INFORMATION:
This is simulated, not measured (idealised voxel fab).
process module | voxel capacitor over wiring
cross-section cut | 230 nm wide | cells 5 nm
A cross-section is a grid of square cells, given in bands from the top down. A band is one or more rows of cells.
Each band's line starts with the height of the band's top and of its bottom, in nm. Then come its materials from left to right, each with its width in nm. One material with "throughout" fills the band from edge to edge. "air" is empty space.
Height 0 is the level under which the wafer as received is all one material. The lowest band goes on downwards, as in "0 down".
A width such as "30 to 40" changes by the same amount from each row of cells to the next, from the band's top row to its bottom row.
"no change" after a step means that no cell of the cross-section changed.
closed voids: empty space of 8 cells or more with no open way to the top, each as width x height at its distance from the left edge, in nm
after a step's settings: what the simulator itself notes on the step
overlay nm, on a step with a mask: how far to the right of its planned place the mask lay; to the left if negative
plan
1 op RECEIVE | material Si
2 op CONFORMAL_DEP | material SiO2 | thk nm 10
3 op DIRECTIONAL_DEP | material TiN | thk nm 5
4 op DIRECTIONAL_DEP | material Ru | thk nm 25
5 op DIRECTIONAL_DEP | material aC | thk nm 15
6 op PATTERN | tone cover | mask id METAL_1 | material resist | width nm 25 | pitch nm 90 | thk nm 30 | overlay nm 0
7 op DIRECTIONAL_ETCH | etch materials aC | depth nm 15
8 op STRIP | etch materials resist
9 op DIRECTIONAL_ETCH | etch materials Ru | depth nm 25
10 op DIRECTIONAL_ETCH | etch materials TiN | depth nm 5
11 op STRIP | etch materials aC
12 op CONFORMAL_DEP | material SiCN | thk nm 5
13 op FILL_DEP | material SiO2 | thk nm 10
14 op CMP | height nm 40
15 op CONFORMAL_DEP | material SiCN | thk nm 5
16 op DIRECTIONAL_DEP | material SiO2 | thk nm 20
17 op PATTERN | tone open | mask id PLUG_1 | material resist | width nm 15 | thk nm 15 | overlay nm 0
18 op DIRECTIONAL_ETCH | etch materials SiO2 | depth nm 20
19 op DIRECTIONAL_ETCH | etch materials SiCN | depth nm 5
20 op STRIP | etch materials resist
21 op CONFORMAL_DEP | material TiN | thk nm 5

ASSIGNED TASK:
Return the entries above unchanged, starting at the first line and stopping after the line with "A cross-section is".

TASK RESULT:
This is simulated, not measured (idealised voxel fab).
process module | voxel capacitor over wiring
cross-section cut | 230 nm wide | cells 5 nm
A cross-section is a grid of square cells, given in bands from the top down. A band is one or more rows of cells.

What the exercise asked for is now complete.